Work instruction
The entries are to be given again in full. Every word must match.

----- Provided records

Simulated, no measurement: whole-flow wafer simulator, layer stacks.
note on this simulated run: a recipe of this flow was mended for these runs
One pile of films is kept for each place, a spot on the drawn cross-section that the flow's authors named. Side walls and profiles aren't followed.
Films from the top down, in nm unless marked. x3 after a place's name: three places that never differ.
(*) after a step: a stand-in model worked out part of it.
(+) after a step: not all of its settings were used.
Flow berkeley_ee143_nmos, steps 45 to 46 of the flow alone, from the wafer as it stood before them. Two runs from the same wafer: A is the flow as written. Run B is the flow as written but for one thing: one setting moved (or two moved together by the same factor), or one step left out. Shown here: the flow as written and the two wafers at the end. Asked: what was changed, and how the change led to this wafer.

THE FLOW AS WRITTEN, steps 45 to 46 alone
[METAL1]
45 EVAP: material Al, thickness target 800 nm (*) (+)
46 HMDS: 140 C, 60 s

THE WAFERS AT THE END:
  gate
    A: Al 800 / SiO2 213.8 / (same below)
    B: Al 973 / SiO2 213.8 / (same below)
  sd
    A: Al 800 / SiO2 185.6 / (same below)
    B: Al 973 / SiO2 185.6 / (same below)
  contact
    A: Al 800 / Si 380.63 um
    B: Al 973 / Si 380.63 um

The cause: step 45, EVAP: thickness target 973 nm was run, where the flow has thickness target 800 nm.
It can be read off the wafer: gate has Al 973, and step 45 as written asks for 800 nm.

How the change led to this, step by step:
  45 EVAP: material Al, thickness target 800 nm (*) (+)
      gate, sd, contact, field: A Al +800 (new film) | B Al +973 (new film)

----------

Answer box
Simulated, no measurement: whole-flow wafer simulator, layer stacks.
note on this simulated run: a recipe of this flow was mended for these runs
One pile of films is kept for each place, a spot on the drawn cross-section that the flow's authors named. Side walls and profiles aren't followed.
Films from the top down, in nm unless marked. x3 after a place's name: three places that never differ.
(*) after a step: a stand-in model worked out part of it.
(+) after a step: not all of its settings were used.
Flow berkeley_ee143_nmos, steps 45 to 46 of the flow alone, from the wafer as it stood before them. Two runs from the same wafer: A is the flow as written. Run B is the flow as written but for one thing: one setting moved (or two moved together by the same factor), or one step left out. Shown here: the flow as written and the two wafers at the end. Asked: what was changed, and how the change led to this wafer.

THE FLOW AS WRITTEN, steps 45 to 46 alone
[METAL1]
45 EVAP: material Al, thickness target 800 nm (*) (+)
46 HMDS: 140 C, 60 s

THE WAFERS AT THE END:
  gate
    A: Al 800 / SiO2 213.8 / (same below)
    B: Al 973 / SiO2 213.8 / (same below)
  sd
    A: Al 800 / SiO2 185.6 / (same below)
    B: Al 973 / SiO2 185.6 / (same below)
  contact
    A: Al 800 / Si 380.63 um
    B: Al 973 / Si 380.63 um

The cause: step 45, EVAP: thickness target 973 nm was run, where the flow has thickness target 800 nm.
It can be read off the wafer: gate has Al 973, and step 45 as written asks for 800 nm.

How the change led to this, step by step:
  45 EVAP: material Al, thickness target 800 nm (*) (+)
      gate, sd, contact, field: A Al +800 (new film) | B Al +973 (new film)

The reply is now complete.